(MATERIAL SHOWN Opens)

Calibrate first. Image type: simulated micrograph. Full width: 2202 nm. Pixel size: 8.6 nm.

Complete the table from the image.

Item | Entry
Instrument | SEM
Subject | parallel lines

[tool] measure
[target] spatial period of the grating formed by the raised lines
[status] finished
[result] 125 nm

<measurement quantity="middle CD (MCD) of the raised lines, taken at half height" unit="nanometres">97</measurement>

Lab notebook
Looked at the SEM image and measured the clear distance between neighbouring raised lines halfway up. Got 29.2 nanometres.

(MATERIAL SHOWN Closes)

• [ASSIGNMENT] Repeat exactly the lines of the listing from its first line through the line that holds "Lab notebook". Nothing else should appear.

• [EXERCISE RESPONSE]
Calibrate first. Image type: simulated micrograph. Full width: 2202 nm. Pixel size: 8.6 nm.

Complete the table from the image.

Item | Entry
Instrument | SEM
Subject | parallel lines

[tool] measure
[target] spatial period of the grating formed by the raised lines
[status] finished
[result] 125 nm

<measurement quantity="middle CD (MCD) of the raised lines, taken at half height" unit="nanometres">97</measurement>

Lab notebook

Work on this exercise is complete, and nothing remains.